# [EXERCISE]
Restating the data word for word is all that is required.

↓↓↓

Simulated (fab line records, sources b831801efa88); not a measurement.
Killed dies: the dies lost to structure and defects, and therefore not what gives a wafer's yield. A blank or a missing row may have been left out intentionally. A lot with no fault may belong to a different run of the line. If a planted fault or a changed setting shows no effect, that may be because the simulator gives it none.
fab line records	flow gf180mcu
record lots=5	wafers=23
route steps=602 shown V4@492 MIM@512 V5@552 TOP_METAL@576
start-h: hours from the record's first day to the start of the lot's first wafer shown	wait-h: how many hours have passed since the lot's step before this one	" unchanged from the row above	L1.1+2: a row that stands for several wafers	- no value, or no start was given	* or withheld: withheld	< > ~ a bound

↑↑↑

# [YOUR RESPONSE]
Simulated (fab line records, sources b831801efa88); not a measurement.
Killed dies: the dies lost to structure and defects, and therefore not what gives a wafer's yield. A blank or a missing row may have been left out intentionally. A lot with no fault may belong to a different run of the line. If a planted fault or a changed setting shows no effect, that may be because the simulator gives it none.
fab line records	flow gf180mcu
record lots=5	wafers=23
route steps=602 shown V4@492 MIM@512 V5@552 TOP_METAL@576
start-h: hours from the record's first day to the start of the lot's first wafer shown	wait-h: how many hours have passed since the lot's step before this one	" unchanged from the row above	L1.1+2: a row that stands for several wafers	- no value, or no start was given	* or withheld: withheld	< > ~ a bound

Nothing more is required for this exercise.